### Work task
Would you please repeat the material exactly, from the first line to the last?

### Recorded data
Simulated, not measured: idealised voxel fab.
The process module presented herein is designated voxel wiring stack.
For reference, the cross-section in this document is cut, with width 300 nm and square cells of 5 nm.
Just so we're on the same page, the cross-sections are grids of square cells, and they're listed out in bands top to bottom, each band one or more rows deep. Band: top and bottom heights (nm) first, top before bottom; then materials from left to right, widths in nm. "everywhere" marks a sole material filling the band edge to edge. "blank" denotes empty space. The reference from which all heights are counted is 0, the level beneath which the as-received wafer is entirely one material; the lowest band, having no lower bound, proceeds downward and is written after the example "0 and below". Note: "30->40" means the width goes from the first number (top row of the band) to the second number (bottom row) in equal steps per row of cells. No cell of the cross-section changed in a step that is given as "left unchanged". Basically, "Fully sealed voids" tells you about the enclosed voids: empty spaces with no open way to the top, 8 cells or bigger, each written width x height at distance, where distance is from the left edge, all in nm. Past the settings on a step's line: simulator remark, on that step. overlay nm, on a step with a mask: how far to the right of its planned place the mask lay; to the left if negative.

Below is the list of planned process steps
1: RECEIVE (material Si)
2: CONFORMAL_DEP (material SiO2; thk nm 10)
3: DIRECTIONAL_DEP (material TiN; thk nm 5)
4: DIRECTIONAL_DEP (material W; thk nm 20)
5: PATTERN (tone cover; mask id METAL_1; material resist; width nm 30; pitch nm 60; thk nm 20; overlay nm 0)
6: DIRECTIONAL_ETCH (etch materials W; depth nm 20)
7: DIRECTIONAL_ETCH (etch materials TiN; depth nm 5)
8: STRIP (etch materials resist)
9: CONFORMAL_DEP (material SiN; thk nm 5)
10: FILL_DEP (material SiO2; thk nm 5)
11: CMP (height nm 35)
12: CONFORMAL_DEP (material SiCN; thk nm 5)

### Task response
Simulated, not measured: idealised voxel fab.
The process module presented herein is designated voxel wiring stack.
For reference, the cross-section in this document is cut, with width 300 nm and square cells of 5 nm.
Just so we're on the same page, the cross-sections are grids of square cells, and they're listed out in bands top to bottom, each band one or more rows deep. Band: top and bottom heights (nm) first, top before bottom; then materials from left to right, widths in nm. "everywhere" marks a sole material filling the band edge to edge. "blank" denotes empty space. The reference from which all heights are counted is 0, the level beneath which the as-received wafer is entirely one material; the lowest band, having no lower bound, proceeds downward and is written after the example "0 and below". Note: "30->40" means the width goes from the first number (top row of the band) to the second number (bottom row) in equal steps per row of cells. No cell of the cross-section changed in a step that is given as "left unchanged". Basically, "Fully sealed voids" tells you about the enclosed voids: empty spaces with no open way to the top, 8 cells or bigger, each written width x height at distance, where distance is from the left edge, all in nm. Past the settings on a step's line: simulator remark, on that step. overlay nm, on a step with a mask: how far to the right of its planned place the mask lay; to the left if negative.

Below is the list of planned process steps
1: RECEIVE (material Si)
2: CONFORMAL_DEP (material SiO2; thk nm 10)
3: DIRECTIONAL_DEP (material TiN; thk nm 5)
4: DIRECTIONAL_DEP (material W; thk nm 20)
5: PATTERN (tone cover; mask id METAL_1; material resist; width nm 30; pitch nm 60; thk nm 20; overlay nm 0)
6: DIRECTIONAL_ETCH (etch materials W; depth nm 20)
7: DIRECTIONAL_ETCH (etch materials TiN; depth nm 5)
8: STRIP (etch materials resist)
9: CONFORMAL_DEP (material SiN; thk nm 5)
10: FILL_DEP (material SiO2; thk nm 5)
11: CMP (height nm 35)
12: CONFORMAL_DEP (material SiCN; thk nm 5)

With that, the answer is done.